◆ EXERCISE: Nothing but the lines from the start of the records through the line that contains "A step followed" is to be copied, and each is to be copied exactly.

◆ MATERIAL PROVIDED:
•••••

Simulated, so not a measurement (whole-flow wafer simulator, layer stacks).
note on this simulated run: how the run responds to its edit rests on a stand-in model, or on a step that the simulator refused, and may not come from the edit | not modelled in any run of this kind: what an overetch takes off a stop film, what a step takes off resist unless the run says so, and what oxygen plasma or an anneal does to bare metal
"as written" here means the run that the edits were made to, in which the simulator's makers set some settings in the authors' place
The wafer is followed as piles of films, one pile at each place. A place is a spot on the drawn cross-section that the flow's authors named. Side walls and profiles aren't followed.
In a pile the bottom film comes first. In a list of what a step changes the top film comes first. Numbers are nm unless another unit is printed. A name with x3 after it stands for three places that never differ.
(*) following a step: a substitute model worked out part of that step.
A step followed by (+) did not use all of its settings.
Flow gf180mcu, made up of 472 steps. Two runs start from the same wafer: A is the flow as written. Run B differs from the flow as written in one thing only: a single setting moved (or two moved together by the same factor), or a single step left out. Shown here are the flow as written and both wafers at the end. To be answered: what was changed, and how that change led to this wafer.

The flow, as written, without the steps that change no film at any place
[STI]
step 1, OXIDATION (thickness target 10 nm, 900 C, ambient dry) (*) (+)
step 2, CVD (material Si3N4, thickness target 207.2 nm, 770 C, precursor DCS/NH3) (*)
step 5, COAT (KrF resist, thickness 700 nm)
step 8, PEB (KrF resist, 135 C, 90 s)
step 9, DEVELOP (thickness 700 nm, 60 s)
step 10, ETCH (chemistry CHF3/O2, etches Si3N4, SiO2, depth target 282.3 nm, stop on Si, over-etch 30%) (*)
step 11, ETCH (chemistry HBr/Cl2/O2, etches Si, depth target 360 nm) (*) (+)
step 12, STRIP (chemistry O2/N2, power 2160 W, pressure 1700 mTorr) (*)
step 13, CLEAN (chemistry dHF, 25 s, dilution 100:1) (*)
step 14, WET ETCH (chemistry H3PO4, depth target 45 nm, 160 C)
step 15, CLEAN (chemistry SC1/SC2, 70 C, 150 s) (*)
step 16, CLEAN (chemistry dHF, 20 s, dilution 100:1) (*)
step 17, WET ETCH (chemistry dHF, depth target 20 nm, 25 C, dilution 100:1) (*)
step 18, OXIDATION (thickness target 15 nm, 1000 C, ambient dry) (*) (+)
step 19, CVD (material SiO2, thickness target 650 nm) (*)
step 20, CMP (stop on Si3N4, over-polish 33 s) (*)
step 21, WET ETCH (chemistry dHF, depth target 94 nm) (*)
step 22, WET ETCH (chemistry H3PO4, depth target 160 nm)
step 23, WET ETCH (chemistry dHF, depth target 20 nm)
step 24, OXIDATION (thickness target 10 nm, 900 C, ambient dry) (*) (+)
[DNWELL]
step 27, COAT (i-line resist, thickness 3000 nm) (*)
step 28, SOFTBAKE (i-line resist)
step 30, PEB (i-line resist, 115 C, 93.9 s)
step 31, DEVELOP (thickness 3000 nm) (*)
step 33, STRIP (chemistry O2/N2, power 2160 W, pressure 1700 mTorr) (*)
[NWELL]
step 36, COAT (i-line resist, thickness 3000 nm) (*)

•••••

◆ ANSWER AREA:
Simulated, so not a measurement (whole-flow wafer simulator, layer stacks).
note on this simulated run: how the run responds to its edit rests on a stand-in model, or on a step that the simulator refused, and may not come from the edit | not modelled in any run of this kind: what an overetch takes off a stop film, what a step takes off resist unless the run says so, and what oxygen plasma or an anneal does to bare metal
"as written" here means the run that the edits were made to, in which the simulator's makers set some settings in the authors' place
The wafer is followed as piles of films, one pile at each place. A place is a spot on the drawn cross-section that the flow's authors named. Side walls and profiles aren't followed.
In a pile the bottom film comes first. In a list of what a step changes the top film comes first. Numbers are nm unless another unit is printed. A name with x3 after it stands for three places that never differ.
(*) following a step: a substitute model worked out part of that step.
A step followed by (+) did not use all of its settings.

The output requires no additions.